Segment Start: Information shown

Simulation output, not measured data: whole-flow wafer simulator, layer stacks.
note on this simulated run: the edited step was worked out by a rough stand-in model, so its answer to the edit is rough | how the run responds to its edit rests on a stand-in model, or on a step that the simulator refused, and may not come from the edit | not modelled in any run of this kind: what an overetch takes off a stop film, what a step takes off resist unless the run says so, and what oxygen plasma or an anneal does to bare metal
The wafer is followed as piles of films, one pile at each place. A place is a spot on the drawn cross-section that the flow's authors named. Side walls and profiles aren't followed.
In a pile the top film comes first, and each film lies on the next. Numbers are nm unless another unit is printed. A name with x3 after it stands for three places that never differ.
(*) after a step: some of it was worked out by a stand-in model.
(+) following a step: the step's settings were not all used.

Segment End: Information shown

Every record shown above must be echoed exactly.

Written response -
Simulation output, not measured data: whole-flow wafer simulator, layer stacks.
note on this simulated run: the edited step was worked out by a rough stand-in model, so its answer to the edit is rough | how the run responds to its edit rests on a stand-in model, or on a step that the simulator refused, and may not come from the edit | not modelled in any run of this kind: what an overetch takes off a stop film, what a step takes off resist unless the run says so, and what oxygen plasma or an anneal does to bare metal
The wafer is followed as piles of films, one pile at each place. A place is a spot on the drawn cross-section that the flow's authors named. Side walls and profiles aren't followed.
In a pile the top film comes first, and each film lies on the next. Numbers are nm unless another unit is printed. A name with x3 after it stands for three places that never differ.
(*) after a step: some of it was worked out by a stand-in model.
(+) following a step: the step's settings were not all used.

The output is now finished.